● Data under study:
——————
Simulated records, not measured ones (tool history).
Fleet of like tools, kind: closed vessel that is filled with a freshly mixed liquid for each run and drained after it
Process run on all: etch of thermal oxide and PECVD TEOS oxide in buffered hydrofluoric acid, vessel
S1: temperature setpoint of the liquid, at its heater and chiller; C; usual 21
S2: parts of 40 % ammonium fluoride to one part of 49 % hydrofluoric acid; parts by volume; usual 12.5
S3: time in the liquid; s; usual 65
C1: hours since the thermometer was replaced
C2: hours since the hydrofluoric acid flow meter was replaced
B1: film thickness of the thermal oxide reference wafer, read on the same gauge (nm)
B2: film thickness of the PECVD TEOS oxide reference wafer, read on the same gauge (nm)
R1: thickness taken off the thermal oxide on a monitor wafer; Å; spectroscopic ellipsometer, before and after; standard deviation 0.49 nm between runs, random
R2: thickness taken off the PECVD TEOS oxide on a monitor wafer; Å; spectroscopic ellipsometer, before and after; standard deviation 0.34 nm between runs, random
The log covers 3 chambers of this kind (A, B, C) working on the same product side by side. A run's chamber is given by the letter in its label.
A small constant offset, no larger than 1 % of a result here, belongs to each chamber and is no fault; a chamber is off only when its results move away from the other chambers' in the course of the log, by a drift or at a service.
——————

● Task item: Print, unaltered, every line from the beginning of the material down to the line with "B2: film thickness".

● Exercise output:
Simulated records, not measured ones (tool history).
Fleet of like tools, kind: closed vessel that is filled with a freshly mixed liquid for each run and drained after it
Process run on all: etch of thermal oxide and PECVD TEOS oxide in buffered hydrofluoric acid, vessel
S1: temperature setpoint of the liquid, at its heater and chiller; C; usual 21
S2: parts of 40 % ammonium fluoride to one part of 49 % hydrofluoric acid; parts by volume; usual 12.5
S3: time in the liquid; s; usual 65
C1: hours since the thermometer was replaced
C2: hours since the hydrofluoric acid flow meter was replaced
B1: film thickness of the thermal oxide reference wafer, read on the same gauge (nm)
B2: film thickness of the PECVD TEOS oxide reference wafer, read on the same gauge (nm)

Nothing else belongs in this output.